Activity
Copy every record exactly. Nothing may be skipped.

Supplied data
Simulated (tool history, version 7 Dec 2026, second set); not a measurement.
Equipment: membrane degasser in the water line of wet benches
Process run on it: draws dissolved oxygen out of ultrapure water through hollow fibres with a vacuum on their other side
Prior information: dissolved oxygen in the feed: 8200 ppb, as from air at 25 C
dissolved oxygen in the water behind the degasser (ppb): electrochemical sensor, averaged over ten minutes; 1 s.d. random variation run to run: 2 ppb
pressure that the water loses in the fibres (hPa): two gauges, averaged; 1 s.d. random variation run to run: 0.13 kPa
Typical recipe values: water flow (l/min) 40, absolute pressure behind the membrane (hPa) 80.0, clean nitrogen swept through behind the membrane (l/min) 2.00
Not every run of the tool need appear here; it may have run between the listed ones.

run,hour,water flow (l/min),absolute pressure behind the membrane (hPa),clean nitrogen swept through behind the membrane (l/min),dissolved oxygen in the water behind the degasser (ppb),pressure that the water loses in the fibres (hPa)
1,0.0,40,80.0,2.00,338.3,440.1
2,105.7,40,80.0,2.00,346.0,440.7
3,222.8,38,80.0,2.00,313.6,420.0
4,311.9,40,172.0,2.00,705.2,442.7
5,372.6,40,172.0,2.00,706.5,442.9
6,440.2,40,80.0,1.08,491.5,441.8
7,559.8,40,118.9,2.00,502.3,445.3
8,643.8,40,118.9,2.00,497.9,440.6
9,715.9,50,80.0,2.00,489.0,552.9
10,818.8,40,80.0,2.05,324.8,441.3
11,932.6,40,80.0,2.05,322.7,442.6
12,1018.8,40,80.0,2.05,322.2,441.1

Exercise answer
Simulated (tool history, version 7 Dec 2026, second set); not a measurement.
Equipment: membrane degasser in the water line of wet benches
Process run on it: draws dissolved oxygen out of ultrapure water through hollow fibres with a vacuum on their other side
Prior information: dissolved oxygen in the feed: 8200 ppb, as from air at 25 C
dissolved oxygen in the water behind the degasser (ppb): electrochemical sensor, averaged over ten minutes; 1 s.d. random variation run to run: 2 ppb
pressure that the water loses in the fibres (hPa): two gauges, averaged; 1 s.d. random variation run to run: 0.13 kPa
Typical recipe values: water flow (l/min) 40, absolute pressure behind the membrane (hPa) 80.0, clean nitrogen swept through behind the membrane (l/min) 2.00
Not every run of the tool need appear here; it may have run between the listed ones.

run,hour,water flow (l/min),absolute pressure behind the membrane (hPa),clean nitrogen swept through behind the membrane (l/min),dissolved oxygen in the water behind the degasser (ppb),pressure that the water loses in the fibres (hPa)
1,0.0,40,80.0,2.00,338.3,440.1
2,105.7,40,80.0,2.00,346.0,440.7
3,222.8,38,80.0,2.00,313.6,420.0
4,311.9,40,172.0,2.00,705.2,442.7
5,372.6,40,172.0,2.00,706.5,442.9
6,440.2,40,80.0,1.08,491.5,441.8
7,559.8,40,118.9,2.00,502.3,445.3
8,643.8,40,118.9,2.00,497.9,440.6
9,715.9,50,80.0,2.00,489.0,552.9
10,818.8,40,80.0,2.05,324.8,441.3
11,932.6,40,80.0,2.05,322.7,442.6
12,1018.8,40,80.0,2.05,322.2,441.1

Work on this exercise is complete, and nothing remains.